> _DATA EXTRACTS_
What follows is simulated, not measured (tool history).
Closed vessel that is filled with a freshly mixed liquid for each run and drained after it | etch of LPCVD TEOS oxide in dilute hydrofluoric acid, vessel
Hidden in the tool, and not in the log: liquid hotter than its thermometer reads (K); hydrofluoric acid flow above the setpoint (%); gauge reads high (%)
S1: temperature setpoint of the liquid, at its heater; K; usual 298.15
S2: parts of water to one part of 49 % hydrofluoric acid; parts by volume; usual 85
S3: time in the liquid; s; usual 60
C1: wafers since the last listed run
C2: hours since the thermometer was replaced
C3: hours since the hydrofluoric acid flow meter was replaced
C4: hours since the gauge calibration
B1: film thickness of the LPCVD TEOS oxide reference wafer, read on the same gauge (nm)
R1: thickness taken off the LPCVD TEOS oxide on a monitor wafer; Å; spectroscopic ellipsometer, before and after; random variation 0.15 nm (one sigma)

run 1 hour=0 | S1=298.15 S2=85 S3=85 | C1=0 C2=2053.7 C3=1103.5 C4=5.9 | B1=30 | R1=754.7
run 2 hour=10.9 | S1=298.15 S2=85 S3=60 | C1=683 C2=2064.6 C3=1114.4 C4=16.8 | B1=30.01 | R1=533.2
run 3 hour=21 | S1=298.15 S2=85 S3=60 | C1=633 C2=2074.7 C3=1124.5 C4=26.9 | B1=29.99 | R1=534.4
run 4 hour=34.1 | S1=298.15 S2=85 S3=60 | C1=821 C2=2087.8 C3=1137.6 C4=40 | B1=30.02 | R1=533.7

> _ASSIGNMENT_
Print only these lines, please. They run from the start of the entries above to the line containing "S1: temperature setpoint", both ends included, and must match exactly.

> _TASK SOLUTION_
What follows is simulated, not measured (tool history).
Closed vessel that is filled with a freshly mixed liquid for each run and drained after it | etch of LPCVD TEOS oxide in dilute hydrofluoric acid, vessel
Hidden in the tool, and not in the log: liquid hotter than its thermometer reads (K); hydrofluoric acid flow above the setpoint (%); gauge reads high (%)
S1: temperature setpoint of the liquid, at its heater; K; usual 298.15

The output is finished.